Exercise
An exact transcription of all the entries below is required.

┌──
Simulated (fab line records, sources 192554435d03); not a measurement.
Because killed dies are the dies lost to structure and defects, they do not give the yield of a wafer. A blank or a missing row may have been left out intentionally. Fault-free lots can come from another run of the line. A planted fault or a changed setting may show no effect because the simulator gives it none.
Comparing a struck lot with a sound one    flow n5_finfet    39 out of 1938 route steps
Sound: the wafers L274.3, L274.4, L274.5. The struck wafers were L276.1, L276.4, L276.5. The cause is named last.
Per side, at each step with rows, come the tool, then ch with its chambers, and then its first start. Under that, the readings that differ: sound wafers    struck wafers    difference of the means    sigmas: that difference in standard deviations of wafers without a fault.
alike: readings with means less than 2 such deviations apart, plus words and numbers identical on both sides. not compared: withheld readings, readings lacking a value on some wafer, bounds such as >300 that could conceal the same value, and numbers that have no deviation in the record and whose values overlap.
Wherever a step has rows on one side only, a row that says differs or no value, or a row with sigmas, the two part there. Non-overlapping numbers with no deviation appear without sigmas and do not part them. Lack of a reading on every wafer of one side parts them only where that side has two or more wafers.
└──

Exercise response
Simulated (fab line records, sources 192554435d03); not a measurement.
Because killed dies are the dies lost to structure and defects, they do not give the yield of a wafer. A blank or a missing row may have been left out intentionally. Fault-free lots can come from another run of the line. A planted fault or a changed setting may show no effect because the simulator gives it none.
Comparing a struck lot with a sound one    flow n5_finfet    39 out of 1938 route steps
Sound: the wafers L274.3, L274.4, L274.5. The struck wafers were L276.1, L276.4, L276.5. The cause is named last.
Per side, at each step with rows, come the tool, then ch with its chambers, and then its first start. Under that, the readings that differ: sound wafers    struck wafers    difference of the means    sigmas: that difference in standard deviations of wafers without a fault.
alike: readings with means less than 2 such deviations apart, plus words and numbers identical on both sides. not compared: withheld readings, readings lacking a value on some wafer, bounds such as >300 that could conceal the same value, and numbers that have no deviation in the record and whose values overlap.
Wherever a step has rows on one side only, a row that says differs or no value, or a row with sigmas, the two part there. Non-overlapping numbers with no deviation appear without sigmas and do not part them. Lack of a reading on every wafer of one side parts them only where that side has two or more wafers.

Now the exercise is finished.